WORK INSTRUCTION -> Using the records that appear below, write out exactly the lines from the one with "aC, depth nm 20 |" through the one with "height nm 20 |", keeping both end lines.

DATA EXTRACT ->
◇ ◇ ◇ ◇ ◇

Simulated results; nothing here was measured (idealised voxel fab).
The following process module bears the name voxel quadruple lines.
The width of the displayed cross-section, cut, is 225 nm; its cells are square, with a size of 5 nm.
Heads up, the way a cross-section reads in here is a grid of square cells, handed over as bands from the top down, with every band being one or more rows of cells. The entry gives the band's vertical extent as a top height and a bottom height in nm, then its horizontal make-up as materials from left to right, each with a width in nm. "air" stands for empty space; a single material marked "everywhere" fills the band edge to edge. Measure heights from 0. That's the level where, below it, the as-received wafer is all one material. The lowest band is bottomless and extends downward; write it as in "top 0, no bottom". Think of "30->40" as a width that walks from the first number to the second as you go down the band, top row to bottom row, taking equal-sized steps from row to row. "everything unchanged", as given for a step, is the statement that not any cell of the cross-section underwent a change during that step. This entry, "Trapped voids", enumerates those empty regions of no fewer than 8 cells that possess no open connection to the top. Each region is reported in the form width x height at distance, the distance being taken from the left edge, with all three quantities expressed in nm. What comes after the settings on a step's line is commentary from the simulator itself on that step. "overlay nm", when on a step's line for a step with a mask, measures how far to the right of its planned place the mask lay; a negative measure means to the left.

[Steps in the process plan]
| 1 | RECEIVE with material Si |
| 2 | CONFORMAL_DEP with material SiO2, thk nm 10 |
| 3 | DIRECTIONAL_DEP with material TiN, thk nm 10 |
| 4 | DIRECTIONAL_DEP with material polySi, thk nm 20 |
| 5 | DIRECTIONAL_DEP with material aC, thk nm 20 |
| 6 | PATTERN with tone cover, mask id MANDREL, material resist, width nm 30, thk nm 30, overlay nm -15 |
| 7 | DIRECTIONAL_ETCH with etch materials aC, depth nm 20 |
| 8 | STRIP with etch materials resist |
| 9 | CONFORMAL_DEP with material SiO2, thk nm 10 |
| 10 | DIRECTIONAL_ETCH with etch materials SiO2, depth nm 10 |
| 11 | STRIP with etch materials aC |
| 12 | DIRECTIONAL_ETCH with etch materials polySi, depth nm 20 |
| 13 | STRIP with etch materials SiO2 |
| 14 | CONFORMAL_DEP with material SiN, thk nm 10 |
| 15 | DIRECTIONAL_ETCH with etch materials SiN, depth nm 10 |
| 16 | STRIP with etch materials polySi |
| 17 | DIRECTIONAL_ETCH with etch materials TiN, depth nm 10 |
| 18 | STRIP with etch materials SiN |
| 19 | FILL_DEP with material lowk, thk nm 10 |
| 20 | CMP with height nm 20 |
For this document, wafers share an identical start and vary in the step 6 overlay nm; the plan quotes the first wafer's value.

◇ ◇ ◇ ◇ ◇

EXPECTED ANSWER ->
| 7 | DIRECTIONAL_ETCH with etch materials aC, depth nm 20 |
| 8 | STRIP with etch materials resist |
| 9 | CONFORMAL_DEP with material SiO2, thk nm 10 |
| 10 | DIRECTIONAL_ETCH with etch materials SiO2, depth nm 10 |
| 11 | STRIP with etch materials aC |
| 12 | DIRECTIONAL_ETCH with etch materials polySi, depth nm 20 |
| 13 | STRIP with etch materials SiO2 |
| 14 | CONFORMAL_DEP with material SiN, thk nm 10 |
| 15 | DIRECTIONAL_ETCH with etch materials SiN, depth nm 10 |
| 16 | STRIP with etch materials polySi |
| 17 | DIRECTIONAL_ETCH with etch materials TiN, depth nm 10 |
| 18 | STRIP with etch materials SiN |
| 19 | FILL_DEP with material lowk, thk nm 10 |
| 20 | CMP with height nm 20 |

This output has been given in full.